ASSIGNMENT:
Beginning with the first line of the data below, extract each line up to and including the one containing "S2: bias power; kW". Copy them exactly and add nothing.

RECORDED DATA:
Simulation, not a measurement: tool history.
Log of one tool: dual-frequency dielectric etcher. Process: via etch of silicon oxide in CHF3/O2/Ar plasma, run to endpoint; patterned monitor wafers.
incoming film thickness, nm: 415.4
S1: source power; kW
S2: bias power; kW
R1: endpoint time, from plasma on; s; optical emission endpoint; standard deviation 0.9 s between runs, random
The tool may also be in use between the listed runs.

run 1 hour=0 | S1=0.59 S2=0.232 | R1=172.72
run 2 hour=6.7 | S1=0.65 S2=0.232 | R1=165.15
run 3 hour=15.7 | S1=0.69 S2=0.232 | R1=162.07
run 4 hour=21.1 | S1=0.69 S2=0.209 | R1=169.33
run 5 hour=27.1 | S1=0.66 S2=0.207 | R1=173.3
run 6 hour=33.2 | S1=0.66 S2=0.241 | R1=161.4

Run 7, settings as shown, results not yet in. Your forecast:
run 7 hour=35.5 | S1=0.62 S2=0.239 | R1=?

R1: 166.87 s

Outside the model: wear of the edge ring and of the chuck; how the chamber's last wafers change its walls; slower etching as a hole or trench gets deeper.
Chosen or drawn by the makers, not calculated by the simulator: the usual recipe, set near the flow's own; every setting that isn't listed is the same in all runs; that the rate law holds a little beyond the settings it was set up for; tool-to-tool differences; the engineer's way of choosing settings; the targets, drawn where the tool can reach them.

EXERCISE OUTPUT:
Simulation, not a measurement: tool history.
Log of one tool: dual-frequency dielectric etcher. Process: via etch of silicon oxide in CHF3/O2/Ar plasma, run to endpoint; patterned monitor wafers.
incoming film thickness, nm: 415.4
S1: source power; kW
S2: bias power; kW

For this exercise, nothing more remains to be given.